__ACTIVITY__
In the listing beneath this line, copy exactly the lines starting with the one containing "Killed dies are" and going on through the one containing "- SKY_VIA2_ETCH_14: etches".

*** Block opens ***

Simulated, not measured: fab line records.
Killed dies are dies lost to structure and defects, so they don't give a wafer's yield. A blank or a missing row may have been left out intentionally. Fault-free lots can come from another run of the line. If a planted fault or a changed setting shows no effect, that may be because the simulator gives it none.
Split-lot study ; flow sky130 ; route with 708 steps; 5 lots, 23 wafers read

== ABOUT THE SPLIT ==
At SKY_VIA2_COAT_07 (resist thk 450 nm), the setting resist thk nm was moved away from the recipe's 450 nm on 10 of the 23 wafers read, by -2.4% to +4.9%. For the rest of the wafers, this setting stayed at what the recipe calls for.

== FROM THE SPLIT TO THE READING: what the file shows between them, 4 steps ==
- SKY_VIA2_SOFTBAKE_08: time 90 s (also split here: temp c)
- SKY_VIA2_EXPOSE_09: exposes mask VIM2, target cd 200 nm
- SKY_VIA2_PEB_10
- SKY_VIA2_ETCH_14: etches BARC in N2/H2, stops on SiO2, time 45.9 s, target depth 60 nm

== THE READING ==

*** Block closes ***

__WRITTEN SOLUTION__
Killed dies are dies lost to structure and defects, so they don't give a wafer's yield. A blank or a missing row may have been left out intentionally. Fault-free lots can come from another run of the line. If a planted fault or a changed setting shows no effect, that may be because the simulator gives it none.
Split-lot study ; flow sky130 ; route with 708 steps; 5 lots, 23 wafers read

== ABOUT THE SPLIT ==
At SKY_VIA2_COAT_07 (resist thk 450 nm), the setting resist thk nm was moved away from the recipe's 450 nm on 10 of the 23 wafers read, by -2.4% to +4.9%. For the rest of the wafers, this setting stayed at what the recipe calls for.

== FROM THE SPLIT TO THE READING: what the file shows between them, 4 steps ==
- SKY_VIA2_SOFTBAKE_08: time 90 s (also split here: temp c)
- SKY_VIA2_EXPOSE_09: exposes mask VIM2, target cd 200 nm
- SKY_VIA2_PEB_10
- SKY_VIA2_ETCH_14: etches BARC in N2/H2, stops on SiO2, time 45.9 s, target depth 60 nm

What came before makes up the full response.